..........
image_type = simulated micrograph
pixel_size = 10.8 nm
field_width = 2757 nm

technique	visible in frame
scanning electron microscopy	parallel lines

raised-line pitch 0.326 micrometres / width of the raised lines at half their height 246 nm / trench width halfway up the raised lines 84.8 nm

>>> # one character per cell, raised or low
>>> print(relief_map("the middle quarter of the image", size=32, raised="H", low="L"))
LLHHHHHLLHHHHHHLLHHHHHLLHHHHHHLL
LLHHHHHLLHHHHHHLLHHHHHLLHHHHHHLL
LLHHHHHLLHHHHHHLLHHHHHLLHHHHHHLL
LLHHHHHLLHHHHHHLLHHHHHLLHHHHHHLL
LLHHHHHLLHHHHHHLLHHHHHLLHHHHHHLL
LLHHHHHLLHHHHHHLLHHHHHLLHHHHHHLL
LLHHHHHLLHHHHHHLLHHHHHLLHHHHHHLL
..........

▸ WORK TASK:
Going through the material above, reproduce every line exactly.

▸ RESULT:
image_type = simulated micrograph
pixel_size = 10.8 nm
field_width = 2757 nm

technique	visible in frame
scanning electron microscopy	parallel lines

raised-line pitch 0.326 micrometres / width of the raised lines at half their height 246 nm / trench width halfway up the raised lines 84.8 nm

>>> # one character per cell, raised or low
>>> print(relief_map("the middle quarter of the image", size=32, raised="H", low="L"))
LLHHHHHLLHHHHHHLLHHHHHLLHHHHHHLL
LLHHHHHLLHHHHHHLLHHHHHLLHHHHHHLL
LLHHHHHLLHHHHHHLLHHHHHLLHHHHHHLL
LLHHHHHLLHHHHHHLLHHHHHLLHHHHHHLL
LLHHHHHLLHHHHHHLLHHHHHLLHHHHHHLL
LLHHHHHLLHHHHHHLLHHHHHLLHHHHHHLL
LLHHHHHLLHHHHHHLLHHHHHLLHHHHHHLL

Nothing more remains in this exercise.